┄┄┄┄┄┄
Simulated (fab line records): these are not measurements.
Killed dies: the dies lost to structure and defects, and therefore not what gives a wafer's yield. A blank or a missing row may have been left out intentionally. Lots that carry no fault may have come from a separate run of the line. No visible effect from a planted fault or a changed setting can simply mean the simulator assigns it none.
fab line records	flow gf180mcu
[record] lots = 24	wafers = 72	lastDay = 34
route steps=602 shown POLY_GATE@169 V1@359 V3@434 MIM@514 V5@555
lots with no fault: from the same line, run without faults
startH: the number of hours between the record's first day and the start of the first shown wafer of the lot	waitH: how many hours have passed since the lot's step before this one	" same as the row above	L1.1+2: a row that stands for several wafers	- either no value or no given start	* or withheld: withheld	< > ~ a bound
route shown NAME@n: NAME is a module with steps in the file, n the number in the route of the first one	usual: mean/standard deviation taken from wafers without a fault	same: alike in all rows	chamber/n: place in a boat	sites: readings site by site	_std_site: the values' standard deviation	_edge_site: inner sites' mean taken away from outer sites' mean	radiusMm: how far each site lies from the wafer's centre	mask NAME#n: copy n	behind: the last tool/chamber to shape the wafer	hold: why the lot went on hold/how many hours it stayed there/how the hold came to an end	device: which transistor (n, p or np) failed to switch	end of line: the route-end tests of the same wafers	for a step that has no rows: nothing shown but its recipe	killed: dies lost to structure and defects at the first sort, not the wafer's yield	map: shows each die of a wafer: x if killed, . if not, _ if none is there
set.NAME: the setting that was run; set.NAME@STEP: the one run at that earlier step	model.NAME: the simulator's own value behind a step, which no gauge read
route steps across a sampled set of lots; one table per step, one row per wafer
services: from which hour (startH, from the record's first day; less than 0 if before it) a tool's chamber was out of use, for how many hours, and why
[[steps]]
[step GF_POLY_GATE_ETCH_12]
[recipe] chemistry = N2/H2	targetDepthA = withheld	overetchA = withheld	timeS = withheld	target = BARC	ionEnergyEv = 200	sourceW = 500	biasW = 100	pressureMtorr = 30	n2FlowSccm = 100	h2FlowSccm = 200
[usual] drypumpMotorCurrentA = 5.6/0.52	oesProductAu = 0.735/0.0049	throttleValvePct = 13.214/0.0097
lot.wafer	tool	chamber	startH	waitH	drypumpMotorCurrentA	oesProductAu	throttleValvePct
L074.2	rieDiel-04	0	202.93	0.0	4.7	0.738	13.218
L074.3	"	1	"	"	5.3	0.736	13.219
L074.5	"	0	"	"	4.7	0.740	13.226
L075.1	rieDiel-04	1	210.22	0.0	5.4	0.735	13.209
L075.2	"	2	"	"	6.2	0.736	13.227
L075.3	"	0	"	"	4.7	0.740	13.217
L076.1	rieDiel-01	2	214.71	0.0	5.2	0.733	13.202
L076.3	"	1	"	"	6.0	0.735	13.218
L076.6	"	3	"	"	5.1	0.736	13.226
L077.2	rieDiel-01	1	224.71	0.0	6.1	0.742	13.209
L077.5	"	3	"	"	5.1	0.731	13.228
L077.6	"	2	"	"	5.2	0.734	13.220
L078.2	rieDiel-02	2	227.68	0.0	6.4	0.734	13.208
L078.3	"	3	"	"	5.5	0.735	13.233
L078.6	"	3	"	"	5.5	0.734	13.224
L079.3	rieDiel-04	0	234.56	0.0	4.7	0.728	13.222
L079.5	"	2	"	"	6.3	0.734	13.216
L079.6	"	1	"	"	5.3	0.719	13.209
┄┄┄┄┄┄

- Work request -
In the entries above, one line contains "route steps=602 shown" and another contains "startH: the number". Reproduce exactly those two lines and the lines between them, nothing else.

- Solution -
route steps=602 shown POLY_GATE@169 V1@359 V3@434 MIM@514 V5@555
lots with no fault: from the same line, run without faults
startH: the number of hours between the record's first day and the start of the first shown wafer of the lot	waitH: how many hours have passed since the lot's step before this one	" same as the row above	L1.1+2: a row that stands for several wafers	- either no value or no given start	* or withheld: withheld	< > ~ a bound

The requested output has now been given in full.